Brief:
Print verbatim the opening line of the material and every subsequent line through the one containing "Run 10, hour".

Available data:
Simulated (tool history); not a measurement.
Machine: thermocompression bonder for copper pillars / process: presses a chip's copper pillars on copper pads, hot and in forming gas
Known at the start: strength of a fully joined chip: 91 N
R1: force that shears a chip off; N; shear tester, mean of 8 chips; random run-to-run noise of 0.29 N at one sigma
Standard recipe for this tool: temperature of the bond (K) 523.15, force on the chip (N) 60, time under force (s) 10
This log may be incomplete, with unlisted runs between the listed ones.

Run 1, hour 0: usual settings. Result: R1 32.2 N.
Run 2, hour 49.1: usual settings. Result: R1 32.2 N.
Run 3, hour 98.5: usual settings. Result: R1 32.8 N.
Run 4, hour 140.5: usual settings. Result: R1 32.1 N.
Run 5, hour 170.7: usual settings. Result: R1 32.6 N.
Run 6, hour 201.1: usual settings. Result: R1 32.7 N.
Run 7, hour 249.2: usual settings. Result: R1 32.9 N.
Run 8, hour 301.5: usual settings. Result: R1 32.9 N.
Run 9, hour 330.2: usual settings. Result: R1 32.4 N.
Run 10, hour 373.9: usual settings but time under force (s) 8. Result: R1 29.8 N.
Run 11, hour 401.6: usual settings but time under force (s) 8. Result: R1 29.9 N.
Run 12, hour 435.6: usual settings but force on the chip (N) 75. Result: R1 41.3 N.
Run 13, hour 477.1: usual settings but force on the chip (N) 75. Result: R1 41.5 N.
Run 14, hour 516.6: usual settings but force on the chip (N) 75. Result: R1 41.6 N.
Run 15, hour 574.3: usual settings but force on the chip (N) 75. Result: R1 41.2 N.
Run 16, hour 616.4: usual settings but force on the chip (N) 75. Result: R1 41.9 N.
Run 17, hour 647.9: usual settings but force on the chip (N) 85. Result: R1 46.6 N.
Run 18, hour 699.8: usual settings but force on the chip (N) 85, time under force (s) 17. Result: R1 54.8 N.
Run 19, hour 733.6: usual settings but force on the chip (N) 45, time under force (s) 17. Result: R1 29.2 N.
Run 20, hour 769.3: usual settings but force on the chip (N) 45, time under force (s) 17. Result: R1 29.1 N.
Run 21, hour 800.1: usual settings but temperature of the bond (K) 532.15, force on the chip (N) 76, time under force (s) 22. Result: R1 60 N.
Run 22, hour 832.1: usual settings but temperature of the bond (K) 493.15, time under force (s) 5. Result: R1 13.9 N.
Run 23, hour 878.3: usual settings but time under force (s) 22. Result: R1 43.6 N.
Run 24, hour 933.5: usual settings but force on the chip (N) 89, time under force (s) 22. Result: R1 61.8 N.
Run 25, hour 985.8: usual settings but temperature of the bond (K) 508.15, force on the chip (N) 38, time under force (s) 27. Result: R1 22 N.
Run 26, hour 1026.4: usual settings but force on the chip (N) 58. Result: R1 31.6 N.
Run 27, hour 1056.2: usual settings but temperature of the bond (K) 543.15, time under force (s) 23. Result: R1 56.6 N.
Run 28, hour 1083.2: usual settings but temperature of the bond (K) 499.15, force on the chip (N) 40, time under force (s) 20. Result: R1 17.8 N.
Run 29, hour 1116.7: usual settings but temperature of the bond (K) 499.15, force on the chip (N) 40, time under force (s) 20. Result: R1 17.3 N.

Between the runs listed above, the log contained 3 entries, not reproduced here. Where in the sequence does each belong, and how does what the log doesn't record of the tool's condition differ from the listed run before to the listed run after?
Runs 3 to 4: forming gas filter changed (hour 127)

Task answer:
Simulated (tool history); not a measurement.
Machine: thermocompression bonder for copper pillars / process: presses a chip's copper pillars on copper pads, hot and in forming gas
Known at the start: strength of a fully joined chip: 91 N
R1: force that shears a chip off; N; shear tester, mean of 8 chips; random run-to-run noise of 0.29 N at one sigma
Standard recipe for this tool: temperature of the bond (K) 523.15, force on the chip (N) 60, time under force (s) 10
This log may be incomplete, with unlisted runs between the listed ones.

Run 1, hour 0: usual settings. Result: R1 32.2 N.
Run 2, hour 49.1: usual settings. Result: R1 32.2 N.
Run 3, hour 98.5: usual settings. Result: R1 32.8 N.
Run 4, hour 140.5: usual settings. Result: R1 32.1 N.
Run 5, hour 170.7: usual settings. Result: R1 32.6 N.
Run 6, hour 201.1: usual settings. Result: R1 32.7 N.
Run 7, hour 249.2: usual settings. Result: R1 32.9 N.
Run 8, hour 301.5: usual settings. Result: R1 32.9 N.
Run 9, hour 330.2: usual settings. Result: R1 32.4 N.
Run 10, hour 373.9: usual settings but time under force (s) 8. Result: R1 29.8 N.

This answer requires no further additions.